• **Required action**:
For the material that follows, return exactly the lines from the one with "TRAINER: Before you" through the one with "TRAINER: Good, carry on.", both ends included.

• **Data records**:
════

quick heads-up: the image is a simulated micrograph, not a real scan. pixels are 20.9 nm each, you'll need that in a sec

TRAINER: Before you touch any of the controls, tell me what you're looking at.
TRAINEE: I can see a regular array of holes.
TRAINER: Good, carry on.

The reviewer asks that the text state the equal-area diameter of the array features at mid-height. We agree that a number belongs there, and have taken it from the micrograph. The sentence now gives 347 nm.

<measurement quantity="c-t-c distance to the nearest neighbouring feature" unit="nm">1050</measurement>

════

• **Answer box**:
TRAINER: Before you touch any of the controls, tell me what you're looking at.
TRAINEE: I can see a regular array of holes.
TRAINER: Good, carry on.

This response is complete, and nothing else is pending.